Work order ▸
Starting at the top of the data and ending with the line that holds "Starting facts: compound: epoxy;", transcribe each line exactly; include both ends.

Data provided ▸
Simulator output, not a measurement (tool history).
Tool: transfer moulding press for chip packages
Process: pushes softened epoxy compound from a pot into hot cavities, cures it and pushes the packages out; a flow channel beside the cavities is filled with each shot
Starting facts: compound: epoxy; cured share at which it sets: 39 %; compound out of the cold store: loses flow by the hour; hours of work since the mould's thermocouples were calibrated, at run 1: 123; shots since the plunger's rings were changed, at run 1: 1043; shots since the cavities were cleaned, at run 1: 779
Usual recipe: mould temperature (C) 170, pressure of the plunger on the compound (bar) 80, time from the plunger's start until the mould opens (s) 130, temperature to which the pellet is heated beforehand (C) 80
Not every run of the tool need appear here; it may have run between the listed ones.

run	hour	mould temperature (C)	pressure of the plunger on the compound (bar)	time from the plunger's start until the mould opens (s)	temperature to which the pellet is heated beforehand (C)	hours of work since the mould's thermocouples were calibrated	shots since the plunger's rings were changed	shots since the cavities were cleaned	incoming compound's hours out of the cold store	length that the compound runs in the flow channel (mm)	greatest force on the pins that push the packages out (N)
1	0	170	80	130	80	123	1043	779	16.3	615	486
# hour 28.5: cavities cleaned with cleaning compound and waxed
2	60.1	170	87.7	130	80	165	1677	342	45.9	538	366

Written response ▸
Simulator output, not a measurement (tool history).
Tool: transfer moulding press for chip packages
Process: pushes softened epoxy compound from a pot into hot cavities, cures it and pushes the packages out; a flow channel beside the cavities is filled with each shot
Starting facts: compound: epoxy; cured share at which it sets: 39 %; compound out of the cold store: loses flow by the hour; hours of work since the mould's thermocouples were calibrated, at run 1: 123; shots since the plunger's rings were changed, at run 1: 1043; shots since the cavities were cleaned, at run 1: 779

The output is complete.